▸ **ASSIGNED TASK**
The data should be transcribed in its entirety, word for word.

───── SUPPLIED MATERIAL ─────
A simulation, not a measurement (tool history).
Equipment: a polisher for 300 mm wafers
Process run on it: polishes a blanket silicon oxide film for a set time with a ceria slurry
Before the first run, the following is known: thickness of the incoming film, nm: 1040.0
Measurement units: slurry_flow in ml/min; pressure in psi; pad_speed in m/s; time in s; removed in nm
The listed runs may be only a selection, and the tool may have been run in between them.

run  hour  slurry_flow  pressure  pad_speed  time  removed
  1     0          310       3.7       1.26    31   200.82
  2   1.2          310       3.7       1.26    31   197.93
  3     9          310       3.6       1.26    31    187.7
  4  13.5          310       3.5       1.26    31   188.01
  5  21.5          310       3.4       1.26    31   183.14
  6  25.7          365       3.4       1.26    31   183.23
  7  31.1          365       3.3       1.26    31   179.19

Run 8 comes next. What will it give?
─────

▸ **EXERCISE RESPONSE**
A simulation, not a measurement (tool history).
Equipment: a polisher for 300 mm wafers
Process run on it: polishes a blanket silicon oxide film for a set time with a ceria slurry
Before the first run, the following is known: thickness of the incoming film, nm: 1040.0
Measurement units: slurry_flow in ml/min; pressure in psi; pad_speed in m/s; time in s; removed in nm
The listed runs may be only a selection, and the tool may have been run in between them.

run  hour  slurry_flow  pressure  pad_speed  time  removed
  1     0          310       3.7       1.26    31   200.82
  2   1.2          310       3.7       1.26    31   197.93
  3     9          310       3.6       1.26    31    187.7
  4  13.5          310       3.5       1.26    31   188.01
  5  21.5          310       3.4       1.26    31   183.14
  6  25.7          365       3.4       1.26    31   183.23
  7  31.1          365       3.3       1.26    31   179.19

Run 8 comes next. What will it give?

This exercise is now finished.